**Work task**
Line by line, return the data exactly as shown.

**Dataset content**
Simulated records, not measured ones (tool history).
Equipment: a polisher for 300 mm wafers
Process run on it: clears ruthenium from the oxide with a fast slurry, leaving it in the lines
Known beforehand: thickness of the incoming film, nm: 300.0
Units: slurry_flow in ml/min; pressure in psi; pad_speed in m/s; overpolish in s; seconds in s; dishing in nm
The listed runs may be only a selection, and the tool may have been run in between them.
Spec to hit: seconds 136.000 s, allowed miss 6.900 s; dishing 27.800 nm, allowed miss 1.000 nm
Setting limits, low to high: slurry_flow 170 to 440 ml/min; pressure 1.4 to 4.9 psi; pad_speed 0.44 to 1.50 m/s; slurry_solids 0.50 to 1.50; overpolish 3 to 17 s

**Worked solution**
Simulated records, not measured ones (tool history).
Equipment: a polisher for 300 mm wafers
Process run on it: clears ruthenium from the oxide with a fast slurry, leaving it in the lines
Known beforehand: thickness of the incoming film, nm: 300.0
Units: slurry_flow in ml/min; pressure in psi; pad_speed in m/s; overpolish in s; seconds in s; dishing in nm
The listed runs may be only a selection, and the tool may have been run in between them.
Spec to hit: seconds 136.000 s, allowed miss 6.900 s; dishing 27.800 nm, allowed miss 1.000 nm
Setting limits, low to high: slurry_flow 170 to 440 ml/min; pressure 1.4 to 4.9 psi; pad_speed 0.44 to 1.50 m/s; slurry_solids 0.50 to 1.50; overpolish 3 to 17 s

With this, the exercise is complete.